## Work order
Starting with the line containing "A pile is written" and going on through the line containing "(+) after a", return the lines of the data below exactly, and only those.

## Data to examine
==========

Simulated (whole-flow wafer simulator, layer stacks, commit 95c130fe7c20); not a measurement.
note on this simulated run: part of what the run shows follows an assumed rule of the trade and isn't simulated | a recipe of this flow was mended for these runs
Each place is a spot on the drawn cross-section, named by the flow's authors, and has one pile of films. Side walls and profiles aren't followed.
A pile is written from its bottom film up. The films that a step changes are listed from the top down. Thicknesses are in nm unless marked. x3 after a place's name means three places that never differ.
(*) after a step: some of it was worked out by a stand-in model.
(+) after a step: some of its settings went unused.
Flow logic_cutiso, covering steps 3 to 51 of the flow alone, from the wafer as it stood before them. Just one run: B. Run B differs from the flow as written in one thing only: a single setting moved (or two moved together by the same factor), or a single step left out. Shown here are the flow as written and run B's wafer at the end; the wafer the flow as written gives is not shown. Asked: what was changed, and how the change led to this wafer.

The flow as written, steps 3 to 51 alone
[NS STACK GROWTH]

==========

## Written solution
A pile is written from its bottom film up. The films that a step changes are listed from the top down. Thicknesses are in nm unless marked. x3 after a place's name means three places that never differ.
(*) after a step: some of it was worked out by a stand-in model.
(+) after a step: some of its settings went unused.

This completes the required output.